• **Exercise**: Write each entry down again precisely, skipping nothing.

• **Source material**:
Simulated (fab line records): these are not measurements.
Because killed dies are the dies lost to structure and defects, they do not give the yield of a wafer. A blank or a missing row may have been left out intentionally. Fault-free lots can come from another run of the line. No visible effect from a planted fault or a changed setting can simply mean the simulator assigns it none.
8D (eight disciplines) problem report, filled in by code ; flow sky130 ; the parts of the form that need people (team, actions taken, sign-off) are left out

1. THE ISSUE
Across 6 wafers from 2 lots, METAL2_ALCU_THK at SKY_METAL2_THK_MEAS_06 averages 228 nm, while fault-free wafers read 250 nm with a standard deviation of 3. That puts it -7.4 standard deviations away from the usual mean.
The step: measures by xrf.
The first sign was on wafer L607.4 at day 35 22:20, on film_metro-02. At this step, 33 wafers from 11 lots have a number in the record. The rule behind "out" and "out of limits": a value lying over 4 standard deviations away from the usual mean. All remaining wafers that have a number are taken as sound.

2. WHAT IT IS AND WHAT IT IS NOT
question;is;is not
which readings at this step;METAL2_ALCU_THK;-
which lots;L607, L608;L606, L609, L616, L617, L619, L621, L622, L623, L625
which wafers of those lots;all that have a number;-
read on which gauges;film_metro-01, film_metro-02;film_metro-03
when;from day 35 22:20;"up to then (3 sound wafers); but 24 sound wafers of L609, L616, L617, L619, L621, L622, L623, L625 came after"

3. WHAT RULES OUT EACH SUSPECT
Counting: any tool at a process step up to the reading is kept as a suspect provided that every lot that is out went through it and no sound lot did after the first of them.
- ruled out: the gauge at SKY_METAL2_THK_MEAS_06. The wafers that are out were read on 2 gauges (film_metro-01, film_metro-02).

• **Response area**:
Simulated (fab line records): these are not measurements.
Because killed dies are the dies lost to structure and defects, they do not give the yield of a wafer. A blank or a missing row may have been left out intentionally. Fault-free lots can come from another run of the line. No visible effect from a planted fault or a changed setting can simply mean the simulator assigns it none.
8D (eight disciplines) problem report, filled in by code ; flow sky130 ; the parts of the form that need people (team, actions taken, sign-off) are left out

1. THE ISSUE
Across 6 wafers from 2 lots, METAL2_ALCU_THK at SKY_METAL2_THK_MEAS_06 averages 228 nm, while fault-free wafers read 250 nm with a standard deviation of 3. That puts it -7.4 standard deviations away from the usual mean.
The step: measures by xrf.
The first sign was on wafer L607.4 at day 35 22:20, on film_metro-02. At this step, 33 wafers from 11 lots have a number in the record. The rule behind "out" and "out of limits": a value lying over 4 standard deviations away from the usual mean. All remaining wafers that have a number are taken as sound.

2. WHAT IT IS AND WHAT IT IS NOT
question;is;is not
which readings at this step;METAL2_ALCU_THK;-
which lots;L607, L608;L606, L609, L616, L617, L619, L621, L622, L623, L625
which wafers of those lots;all that have a number;-
read on which gauges;film_metro-01, film_metro-02;film_metro-03
when;from day 35 22:20;"up to then (3 sound wafers); but 24 sound wafers of L609, L616, L617, L619, L621, L622, L623, L625 came after"

3. WHAT RULES OUT EACH SUSPECT
Counting: any tool at a process step up to the reading is kept as a suspect provided that every lot that is out went through it and no sound lot did after the first of them.
- ruled out: the gauge at SKY_METAL2_THK_MEAS_06. The wafers that are out were read on 2 gauges (film_metro-01, film_metro-02).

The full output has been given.